START ENTRIES SHOWN

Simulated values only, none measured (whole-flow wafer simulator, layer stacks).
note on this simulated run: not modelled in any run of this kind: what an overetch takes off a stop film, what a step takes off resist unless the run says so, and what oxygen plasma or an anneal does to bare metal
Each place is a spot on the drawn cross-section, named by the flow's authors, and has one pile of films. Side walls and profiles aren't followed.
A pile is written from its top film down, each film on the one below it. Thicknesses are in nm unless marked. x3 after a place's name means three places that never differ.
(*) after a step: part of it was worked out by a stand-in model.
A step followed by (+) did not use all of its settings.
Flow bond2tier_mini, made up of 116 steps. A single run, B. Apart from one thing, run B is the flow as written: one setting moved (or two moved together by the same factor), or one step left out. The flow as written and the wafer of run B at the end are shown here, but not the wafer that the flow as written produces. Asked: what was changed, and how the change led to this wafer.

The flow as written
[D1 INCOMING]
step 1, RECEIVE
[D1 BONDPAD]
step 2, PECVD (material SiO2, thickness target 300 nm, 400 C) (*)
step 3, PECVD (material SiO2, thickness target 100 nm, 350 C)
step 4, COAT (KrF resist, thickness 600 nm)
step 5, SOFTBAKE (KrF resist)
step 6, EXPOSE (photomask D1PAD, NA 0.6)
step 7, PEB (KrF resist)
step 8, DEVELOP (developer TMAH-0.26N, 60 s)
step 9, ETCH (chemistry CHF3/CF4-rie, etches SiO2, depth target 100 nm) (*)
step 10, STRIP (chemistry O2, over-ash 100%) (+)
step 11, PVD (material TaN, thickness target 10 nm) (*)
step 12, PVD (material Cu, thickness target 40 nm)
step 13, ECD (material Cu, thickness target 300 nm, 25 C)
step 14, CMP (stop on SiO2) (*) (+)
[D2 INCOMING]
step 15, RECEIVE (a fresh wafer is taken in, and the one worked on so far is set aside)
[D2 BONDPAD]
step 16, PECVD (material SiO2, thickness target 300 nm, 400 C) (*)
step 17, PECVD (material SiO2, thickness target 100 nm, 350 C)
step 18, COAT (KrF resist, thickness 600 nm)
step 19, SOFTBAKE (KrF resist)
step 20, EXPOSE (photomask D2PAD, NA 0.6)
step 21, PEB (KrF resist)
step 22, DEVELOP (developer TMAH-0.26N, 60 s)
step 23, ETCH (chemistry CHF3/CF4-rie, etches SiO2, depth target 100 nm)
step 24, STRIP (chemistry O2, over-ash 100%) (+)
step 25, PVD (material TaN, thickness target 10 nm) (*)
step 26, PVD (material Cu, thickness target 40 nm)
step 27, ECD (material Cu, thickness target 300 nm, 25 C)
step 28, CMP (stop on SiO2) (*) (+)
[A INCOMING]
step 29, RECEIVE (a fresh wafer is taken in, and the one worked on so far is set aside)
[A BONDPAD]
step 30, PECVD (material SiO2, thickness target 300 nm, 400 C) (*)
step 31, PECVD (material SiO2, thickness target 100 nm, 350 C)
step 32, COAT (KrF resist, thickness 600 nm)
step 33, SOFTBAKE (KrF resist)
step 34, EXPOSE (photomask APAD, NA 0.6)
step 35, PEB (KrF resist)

END ENTRIES SHOWN

### ACTIVITY
Using the data above, extract exactly the lines from the one that holds "step 13, ECD" to the one that holds "step 23, ETCH", both ends included, and no others.

### WRITTEN RESPONSE
step 13, ECD (material Cu, thickness target 300 nm, 25 C)
step 14, CMP (stop on SiO2) (*) (+)
[D2 INCOMING]
step 15, RECEIVE (a fresh wafer is taken in, and the one worked on so far is set aside)
[D2 BONDPAD]
step 16, PECVD (material SiO2, thickness target 300 nm, 400 C) (*)
step 17, PECVD (material SiO2, thickness target 100 nm, 350 C)
step 18, COAT (KrF resist, thickness 600 nm)
step 19, SOFTBAKE (KrF resist)
step 20, EXPOSE (photomask D2PAD, NA 0.6)
step 21, PEB (KrF resist)
step 22, DEVELOP (developer TMAH-0.26N, 60 s)
step 23, ETCH (chemistry CHF3/CF4-rie, etches SiO2, depth target 100 nm)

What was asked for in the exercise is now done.